[[ Dataset records, beginning ]]

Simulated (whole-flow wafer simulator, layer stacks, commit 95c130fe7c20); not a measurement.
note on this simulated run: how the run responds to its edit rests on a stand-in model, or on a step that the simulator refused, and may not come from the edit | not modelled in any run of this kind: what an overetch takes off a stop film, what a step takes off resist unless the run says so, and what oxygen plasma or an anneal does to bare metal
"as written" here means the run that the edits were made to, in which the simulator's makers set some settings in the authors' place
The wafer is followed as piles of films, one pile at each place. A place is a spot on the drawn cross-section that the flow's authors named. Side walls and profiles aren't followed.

[[ Dataset records, end ]]

** Assigned task **
Reproduce all of the data. Leave every line unchanged.

** Written response **
Simulated (whole-flow wafer simulator, layer stacks, commit 95c130fe7c20); not a measurement.
note on this simulated run: how the run responds to its edit rests on a stand-in model, or on a step that the simulator refused, and may not come from the edit | not modelled in any run of this kind: what an overetch takes off a stop film, what a step takes off resist unless the run says so, and what oxygen plasma or an anneal does to bare metal
"as written" here means the run that the edits were made to, in which the simulator's makers set some settings in the authors' place
The wafer is followed as piles of films, one pile at each place. A place is a spot on the drawn cross-section that the flow's authors named. Side walls and profiles aren't followed.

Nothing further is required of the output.